========================

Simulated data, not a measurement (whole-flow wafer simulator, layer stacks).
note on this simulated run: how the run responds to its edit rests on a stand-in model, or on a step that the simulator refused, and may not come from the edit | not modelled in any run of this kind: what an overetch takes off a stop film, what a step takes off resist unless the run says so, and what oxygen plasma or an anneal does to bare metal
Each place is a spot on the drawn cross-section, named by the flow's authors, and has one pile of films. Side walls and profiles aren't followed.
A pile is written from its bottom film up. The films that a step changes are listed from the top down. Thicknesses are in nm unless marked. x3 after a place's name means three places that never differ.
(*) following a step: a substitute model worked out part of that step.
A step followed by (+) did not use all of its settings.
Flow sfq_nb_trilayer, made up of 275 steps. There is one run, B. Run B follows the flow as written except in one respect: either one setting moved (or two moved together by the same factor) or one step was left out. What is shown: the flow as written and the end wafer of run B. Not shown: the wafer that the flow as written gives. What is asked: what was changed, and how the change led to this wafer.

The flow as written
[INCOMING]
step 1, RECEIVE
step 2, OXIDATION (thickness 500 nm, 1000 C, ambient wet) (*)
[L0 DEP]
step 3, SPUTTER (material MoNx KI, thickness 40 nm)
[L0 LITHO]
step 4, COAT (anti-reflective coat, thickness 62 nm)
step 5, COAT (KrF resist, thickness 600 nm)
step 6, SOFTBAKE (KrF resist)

========================

Work task =
Start at the first line of the data above. Stop after the line containing "A step followed", reproducing each line exactly and adding nothing.

Exercise output =
Simulated data, not a measurement (whole-flow wafer simulator, layer stacks).
note on this simulated run: how the run responds to its edit rests on a stand-in model, or on a step that the simulator refused, and may not come from the edit | not modelled in any run of this kind: what an overetch takes off a stop film, what a step takes off resist unless the run says so, and what oxygen plasma or an anneal does to bare metal
Each place is a spot on the drawn cross-section, named by the flow's authors, and has one pile of films. Side walls and profiles aren't followed.
A pile is written from its bottom film up. The films that a step changes are listed from the top down. Thicknesses are in nm unless marked. x3 after a place's name means three places that never differ.
(*) following a step: a substitute model worked out part of that step.
A step followed by (+) did not use all of its settings.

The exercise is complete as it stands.